### Records provided
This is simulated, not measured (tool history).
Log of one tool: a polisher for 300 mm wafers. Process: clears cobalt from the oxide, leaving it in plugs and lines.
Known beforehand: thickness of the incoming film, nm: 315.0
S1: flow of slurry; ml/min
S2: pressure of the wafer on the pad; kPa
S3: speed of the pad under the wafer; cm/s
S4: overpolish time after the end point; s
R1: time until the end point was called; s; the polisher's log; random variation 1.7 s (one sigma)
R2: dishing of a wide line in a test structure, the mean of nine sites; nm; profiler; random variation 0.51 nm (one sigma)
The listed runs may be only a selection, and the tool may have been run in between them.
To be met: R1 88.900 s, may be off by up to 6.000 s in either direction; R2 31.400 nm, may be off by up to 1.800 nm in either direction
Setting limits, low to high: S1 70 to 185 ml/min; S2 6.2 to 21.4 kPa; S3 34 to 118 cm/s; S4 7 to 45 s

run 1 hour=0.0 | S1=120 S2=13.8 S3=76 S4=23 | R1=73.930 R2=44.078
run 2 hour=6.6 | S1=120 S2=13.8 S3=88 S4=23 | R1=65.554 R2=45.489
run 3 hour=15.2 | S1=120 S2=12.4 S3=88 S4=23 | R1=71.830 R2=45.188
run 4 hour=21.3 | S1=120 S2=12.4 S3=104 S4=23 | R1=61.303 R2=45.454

### Work order
Please reproduce each line above exactly as written.

### Answer box
This is simulated, not measured (tool history).
Log of one tool: a polisher for 300 mm wafers. Process: clears cobalt from the oxide, leaving it in plugs and lines.
Known beforehand: thickness of the incoming film, nm: 315.0
S1: flow of slurry; ml/min
S2: pressure of the wafer on the pad; kPa
S3: speed of the pad under the wafer; cm/s
S4: overpolish time after the end point; s
R1: time until the end point was called; s; the polisher's log; random variation 1.7 s (one sigma)
R2: dishing of a wide line in a test structure, the mean of nine sites; nm; profiler; random variation 0.51 nm (one sigma)
The listed runs may be only a selection, and the tool may have been run in between them.
To be met: R1 88.900 s, may be off by up to 6.000 s in either direction; R2 31.400 nm, may be off by up to 1.800 nm in either direction
Setting limits, low to high: S1 70 to 185 ml/min; S2 6.2 to 21.4 kPa; S3 34 to 118 cm/s; S4 7 to 45 s

run 1 hour=0.0 | S1=120 S2=13.8 S3=76 S4=23 | R1=73.930 R2=44.078
run 2 hour=6.6 | S1=120 S2=13.8 S3=88 S4=23 | R1=65.554 R2=45.489
run 3 hour=15.2 | S1=120 S2=12.4 S3=88 S4=23 | R1=71.830 R2=45.188
run 4 hour=21.3 | S1=120 S2=12.4 S3=104 S4=23 | R1=61.303 R2=45.454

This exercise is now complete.